§ **INFORMATION SHOWN**:
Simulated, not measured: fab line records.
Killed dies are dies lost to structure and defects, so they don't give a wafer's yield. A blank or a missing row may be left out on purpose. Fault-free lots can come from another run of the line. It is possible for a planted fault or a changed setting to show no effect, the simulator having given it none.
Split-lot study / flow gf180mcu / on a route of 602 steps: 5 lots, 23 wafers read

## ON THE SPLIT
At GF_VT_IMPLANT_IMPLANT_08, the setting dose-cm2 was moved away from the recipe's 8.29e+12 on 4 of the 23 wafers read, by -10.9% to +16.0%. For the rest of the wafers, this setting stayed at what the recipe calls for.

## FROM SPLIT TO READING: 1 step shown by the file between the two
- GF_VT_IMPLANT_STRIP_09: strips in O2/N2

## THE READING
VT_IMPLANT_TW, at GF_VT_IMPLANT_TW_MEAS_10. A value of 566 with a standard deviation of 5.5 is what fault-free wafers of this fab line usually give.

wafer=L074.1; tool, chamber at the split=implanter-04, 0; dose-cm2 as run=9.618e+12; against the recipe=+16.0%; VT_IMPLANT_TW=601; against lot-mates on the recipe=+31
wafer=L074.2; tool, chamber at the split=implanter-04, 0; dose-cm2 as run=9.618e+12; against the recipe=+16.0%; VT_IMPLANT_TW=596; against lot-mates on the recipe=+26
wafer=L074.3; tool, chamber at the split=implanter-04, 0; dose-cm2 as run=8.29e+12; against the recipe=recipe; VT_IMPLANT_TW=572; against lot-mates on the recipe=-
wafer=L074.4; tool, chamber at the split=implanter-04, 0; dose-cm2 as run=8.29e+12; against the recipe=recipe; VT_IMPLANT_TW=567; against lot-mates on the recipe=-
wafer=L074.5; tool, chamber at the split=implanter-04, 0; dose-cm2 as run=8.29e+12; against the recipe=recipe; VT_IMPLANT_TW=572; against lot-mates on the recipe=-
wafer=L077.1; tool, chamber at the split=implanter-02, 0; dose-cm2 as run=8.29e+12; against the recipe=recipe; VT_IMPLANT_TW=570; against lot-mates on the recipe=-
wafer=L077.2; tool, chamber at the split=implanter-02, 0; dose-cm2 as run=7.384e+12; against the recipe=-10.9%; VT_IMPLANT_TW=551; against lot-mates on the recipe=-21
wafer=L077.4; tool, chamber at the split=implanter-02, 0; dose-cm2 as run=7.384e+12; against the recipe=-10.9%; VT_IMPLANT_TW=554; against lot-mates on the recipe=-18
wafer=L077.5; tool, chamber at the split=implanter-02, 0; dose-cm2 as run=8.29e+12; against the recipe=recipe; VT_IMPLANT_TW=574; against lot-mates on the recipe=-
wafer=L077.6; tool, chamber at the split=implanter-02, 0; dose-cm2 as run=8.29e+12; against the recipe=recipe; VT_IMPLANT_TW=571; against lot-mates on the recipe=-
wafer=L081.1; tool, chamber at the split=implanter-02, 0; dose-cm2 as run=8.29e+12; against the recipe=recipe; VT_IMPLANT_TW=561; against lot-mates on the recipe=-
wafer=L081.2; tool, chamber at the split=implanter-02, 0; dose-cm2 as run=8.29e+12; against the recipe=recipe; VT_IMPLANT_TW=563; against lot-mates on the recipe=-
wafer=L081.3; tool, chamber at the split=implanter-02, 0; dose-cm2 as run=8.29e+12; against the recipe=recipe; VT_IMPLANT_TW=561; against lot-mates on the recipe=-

§ **ACTION ITEM**: Only the lines from the top of the data through the line that contains "## ON THE SPLIT" should be quoted, exactly as they stand.

§ **WORKED SOLUTION**:
Simulated, not measured: fab line records.
Killed dies are dies lost to structure and defects, so they don't give a wafer's yield. A blank or a missing row may be left out on purpose. Fault-free lots can come from another run of the line. It is possible for a planted fault or a changed setting to show no effect, the simulator having given it none.
Split-lot study / flow gf180mcu / on a route of 602 steps: 5 lots, 23 wafers read

## ON THE SPLIT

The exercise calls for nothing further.